== Segment start ==

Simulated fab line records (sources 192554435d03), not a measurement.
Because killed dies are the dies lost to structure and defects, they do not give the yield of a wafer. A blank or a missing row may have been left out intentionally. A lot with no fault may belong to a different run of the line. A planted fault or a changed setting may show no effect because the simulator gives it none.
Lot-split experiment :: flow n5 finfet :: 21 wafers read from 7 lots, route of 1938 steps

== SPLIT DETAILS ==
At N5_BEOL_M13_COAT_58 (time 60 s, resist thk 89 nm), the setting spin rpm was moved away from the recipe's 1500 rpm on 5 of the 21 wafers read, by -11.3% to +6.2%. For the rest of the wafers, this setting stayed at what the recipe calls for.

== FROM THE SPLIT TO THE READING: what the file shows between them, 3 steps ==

== Segment end ==

=== WORK REQUEST ===
Every line in the material must be repeated verbatim.

=== YOUR RESPONSE ===
Simulated fab line records (sources 192554435d03), not a measurement.
Because killed dies are the dies lost to structure and defects, they do not give the yield of a wafer. A blank or a missing row may have been left out intentionally. A lot with no fault may belong to a different run of the line. A planted fault or a changed setting may show no effect because the simulator gives it none.
Lot-split experiment :: flow n5 finfet :: 21 wafers read from 7 lots, route of 1938 steps

== SPLIT DETAILS ==
At N5_BEOL_M13_COAT_58 (time 60 s, resist thk 89 nm), the setting spin rpm was moved away from the recipe's 1500 rpm on 5 of the 21 wafers read, by -11.3% to +6.2%. For the rest of the wafers, this setting stayed at what the recipe calls for.

== FROM THE SPLIT TO THE READING: what the file shows between them, 3 steps ==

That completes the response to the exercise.